# SUPPLIED MATERIAL
[Start of section]

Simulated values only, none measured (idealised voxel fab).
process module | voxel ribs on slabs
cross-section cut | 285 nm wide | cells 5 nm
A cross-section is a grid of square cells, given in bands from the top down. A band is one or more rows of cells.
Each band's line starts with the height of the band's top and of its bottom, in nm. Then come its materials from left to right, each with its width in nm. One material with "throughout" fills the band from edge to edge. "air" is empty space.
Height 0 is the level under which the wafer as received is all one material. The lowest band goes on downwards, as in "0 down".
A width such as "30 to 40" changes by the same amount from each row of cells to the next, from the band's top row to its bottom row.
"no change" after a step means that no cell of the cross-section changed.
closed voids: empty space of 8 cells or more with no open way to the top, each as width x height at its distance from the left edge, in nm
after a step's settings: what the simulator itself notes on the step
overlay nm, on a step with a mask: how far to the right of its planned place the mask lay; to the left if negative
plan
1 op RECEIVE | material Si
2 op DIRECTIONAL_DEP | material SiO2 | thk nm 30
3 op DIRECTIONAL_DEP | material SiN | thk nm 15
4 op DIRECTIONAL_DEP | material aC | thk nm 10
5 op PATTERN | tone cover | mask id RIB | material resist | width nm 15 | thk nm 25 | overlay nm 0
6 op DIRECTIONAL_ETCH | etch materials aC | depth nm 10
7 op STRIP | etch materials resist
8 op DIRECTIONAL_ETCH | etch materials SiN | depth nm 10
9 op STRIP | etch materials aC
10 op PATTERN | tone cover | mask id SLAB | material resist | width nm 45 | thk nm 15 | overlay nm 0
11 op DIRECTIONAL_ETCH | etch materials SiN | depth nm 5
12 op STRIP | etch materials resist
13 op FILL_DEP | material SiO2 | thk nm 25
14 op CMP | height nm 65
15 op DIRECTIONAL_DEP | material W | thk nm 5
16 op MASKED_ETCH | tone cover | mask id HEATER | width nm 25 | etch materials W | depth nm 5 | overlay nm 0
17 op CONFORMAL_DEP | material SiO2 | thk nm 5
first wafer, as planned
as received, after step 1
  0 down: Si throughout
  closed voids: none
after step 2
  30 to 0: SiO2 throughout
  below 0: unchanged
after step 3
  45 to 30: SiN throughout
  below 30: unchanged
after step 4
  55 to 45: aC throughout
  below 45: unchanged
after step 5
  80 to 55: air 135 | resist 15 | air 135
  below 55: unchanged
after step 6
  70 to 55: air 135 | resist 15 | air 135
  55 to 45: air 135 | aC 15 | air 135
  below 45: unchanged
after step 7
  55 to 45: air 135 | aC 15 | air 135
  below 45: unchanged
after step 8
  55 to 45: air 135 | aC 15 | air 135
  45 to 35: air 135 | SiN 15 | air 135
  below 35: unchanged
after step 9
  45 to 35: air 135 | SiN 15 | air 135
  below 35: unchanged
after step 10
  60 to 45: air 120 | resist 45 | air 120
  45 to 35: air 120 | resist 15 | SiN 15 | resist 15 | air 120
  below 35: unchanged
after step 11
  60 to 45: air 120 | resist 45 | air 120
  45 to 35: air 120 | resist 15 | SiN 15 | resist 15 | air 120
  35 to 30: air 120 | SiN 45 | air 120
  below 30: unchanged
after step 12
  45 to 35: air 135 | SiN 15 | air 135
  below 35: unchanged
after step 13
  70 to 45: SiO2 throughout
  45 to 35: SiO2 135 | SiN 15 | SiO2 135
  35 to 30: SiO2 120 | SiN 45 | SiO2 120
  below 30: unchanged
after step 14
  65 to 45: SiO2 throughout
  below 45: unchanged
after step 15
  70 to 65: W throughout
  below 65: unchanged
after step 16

[End of section]

# ACTIVITY
Give again exactly, and only, the lines above starting at the one with "4 op DIRECTIONAL_DEP" and ending at the one with "7 op STRIP | etch materials resist".

# TASK RESPONSE
4 op DIRECTIONAL_DEP | material aC | thk nm 10
5 op PATTERN | tone cover | mask id RIB | material resist | width nm 15 | thk nm 25 | overlay nm 0
6 op DIRECTIONAL_ETCH | etch materials aC | depth nm 10
7 op STRIP | etch materials resist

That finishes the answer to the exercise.